**Brief**. Word for word, restate all of the entries.

---------------

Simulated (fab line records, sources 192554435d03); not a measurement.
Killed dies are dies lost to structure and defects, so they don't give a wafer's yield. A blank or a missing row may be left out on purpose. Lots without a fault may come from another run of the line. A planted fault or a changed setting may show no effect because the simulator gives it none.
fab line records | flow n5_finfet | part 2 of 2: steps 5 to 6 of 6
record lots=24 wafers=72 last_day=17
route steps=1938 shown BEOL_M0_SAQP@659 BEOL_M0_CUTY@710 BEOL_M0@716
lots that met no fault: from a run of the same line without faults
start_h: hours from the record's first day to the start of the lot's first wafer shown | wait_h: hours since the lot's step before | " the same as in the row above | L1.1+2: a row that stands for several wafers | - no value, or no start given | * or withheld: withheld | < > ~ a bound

---------------

**Written reply**.
Simulated (fab line records, sources 192554435d03); not a measurement.
Killed dies are dies lost to structure and defects, so they don't give a wafer's yield. A blank or a missing row may be left out on purpose. Lots without a fault may come from another run of the line. A planted fault or a changed setting may show no effect because the simulator gives it none.
fab line records | flow n5_finfet | part 2 of 2: steps 5 to 6 of 6
record lots=24 wafers=72 last_day=17
route steps=1938 shown BEOL_M0_SAQP@659 BEOL_M0_CUTY@710 BEOL_M0@716
lots that met no fault: from a run of the same line without faults
start_h: hours from the record's first day to the start of the lot's first wafer shown | wait_h: hours since the lot's step before | " the same as in the row above | L1.1+2: a row that stands for several wafers | - no value, or no start given | * or withheld: withheld | < > ~ a bound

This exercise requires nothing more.